The data:
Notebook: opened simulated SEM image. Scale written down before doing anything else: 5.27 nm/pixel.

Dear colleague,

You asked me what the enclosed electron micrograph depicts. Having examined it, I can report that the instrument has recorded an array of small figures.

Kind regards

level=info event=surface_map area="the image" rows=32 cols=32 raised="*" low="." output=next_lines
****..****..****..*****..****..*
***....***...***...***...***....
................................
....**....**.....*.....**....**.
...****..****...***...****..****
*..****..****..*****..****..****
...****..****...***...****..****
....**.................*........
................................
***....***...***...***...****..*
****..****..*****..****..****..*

Activity:
Extract all the entries word for word.

Task response:
Notebook: opened simulated SEM image. Scale written down before doing anything else: 5.27 nm/pixel.

Dear colleague,

You asked me what the enclosed electron micrograph depicts. Having examined it, I can report that the instrument has recorded an array of small figures.

Kind regards

level=info event=surface_map area="the image" rows=32 cols=32 raised="*" low="." output=next_lines
****..****..****..*****..****..*
***....***...***...***...***....
................................
....**....**.....*.....**....**.
...****..****...***...****..****
*..****..****..*****..****..****
...****..****...***...****..****
....**.................*........
................................
***....***...***...***...****..*
****..****..*****..****..****..*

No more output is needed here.